Work instruction: Word for word, transcribe all of the records.

==========
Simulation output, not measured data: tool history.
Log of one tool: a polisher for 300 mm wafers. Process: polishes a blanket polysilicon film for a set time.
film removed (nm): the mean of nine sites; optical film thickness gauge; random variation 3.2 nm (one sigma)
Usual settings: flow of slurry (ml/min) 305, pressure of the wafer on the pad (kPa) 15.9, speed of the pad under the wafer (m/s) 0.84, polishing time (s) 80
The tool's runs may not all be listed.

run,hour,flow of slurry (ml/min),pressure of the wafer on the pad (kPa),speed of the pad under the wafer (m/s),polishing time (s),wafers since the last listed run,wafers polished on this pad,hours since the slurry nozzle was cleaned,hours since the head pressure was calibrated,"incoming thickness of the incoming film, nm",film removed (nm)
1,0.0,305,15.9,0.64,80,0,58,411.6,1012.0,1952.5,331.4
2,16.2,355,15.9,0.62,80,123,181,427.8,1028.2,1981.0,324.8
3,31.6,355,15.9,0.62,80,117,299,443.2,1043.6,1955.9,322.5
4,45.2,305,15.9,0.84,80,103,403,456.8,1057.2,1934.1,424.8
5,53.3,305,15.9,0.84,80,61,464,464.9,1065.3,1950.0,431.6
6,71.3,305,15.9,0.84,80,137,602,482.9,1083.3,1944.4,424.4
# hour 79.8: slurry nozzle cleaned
==========

Task answer:
Simulation output, not measured data: tool history.
Log of one tool: a polisher for 300 mm wafers. Process: polishes a blanket polysilicon film for a set time.
film removed (nm): the mean of nine sites; optical film thickness gauge; random variation 3.2 nm (one sigma)
Usual settings: flow of slurry (ml/min) 305, pressure of the wafer on the pad (kPa) 15.9, speed of the pad under the wafer (m/s) 0.84, polishing time (s) 80
The tool's runs may not all be listed.

run,hour,flow of slurry (ml/min),pressure of the wafer on the pad (kPa),speed of the pad under the wafer (m/s),polishing time (s),wafers since the last listed run,wafers polished on this pad,hours since the slurry nozzle was cleaned,hours since the head pressure was calibrated,"incoming thickness of the incoming film, nm",film removed (nm)
1,0.0,305,15.9,0.64,80,0,58,411.6,1012.0,1952.5,331.4
2,16.2,355,15.9,0.62,80,123,181,427.8,1028.2,1981.0,324.8
3,31.6,355,15.9,0.62,80,117,299,443.2,1043.6,1955.9,322.5
4,45.2,305,15.9,0.84,80,103,403,456.8,1057.2,1934.1,424.8
5,53.3,305,15.9,0.84,80,61,464,464.9,1065.3,1950.0,431.6
6,71.3,305,15.9,0.84,80,137,602,482.9,1083.3,1944.4,424.4
# hour 79.8: slurry nozzle cleaned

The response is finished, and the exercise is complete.